━━━━━━━━━━━━━━━━━━━━━━━━━━━━━━

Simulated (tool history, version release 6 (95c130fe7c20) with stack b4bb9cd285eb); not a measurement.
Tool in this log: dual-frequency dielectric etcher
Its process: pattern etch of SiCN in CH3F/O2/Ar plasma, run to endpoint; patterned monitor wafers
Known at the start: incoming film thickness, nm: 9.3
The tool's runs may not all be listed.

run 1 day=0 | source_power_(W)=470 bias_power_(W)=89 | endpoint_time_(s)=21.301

━━━━━━━━━━━━━━━━━━━━━━━━━━━━━━

WORK ITEM
In full and without alteration, output the listing.

YOUR SOLUTION
Simulated (tool history, version release 6 (95c130fe7c20) with stack b4bb9cd285eb); not a measurement.
Tool in this log: dual-frequency dielectric etcher
Its process: pattern etch of SiCN in CH3F/O2/Ar plasma, run to endpoint; patterned monitor wafers
Known at the start: incoming film thickness, nm: 9.3
The tool's runs may not all be listed.

run 1 day=0 | source_power_(W)=470 bias_power_(W)=89 | endpoint_time_(s)=21.301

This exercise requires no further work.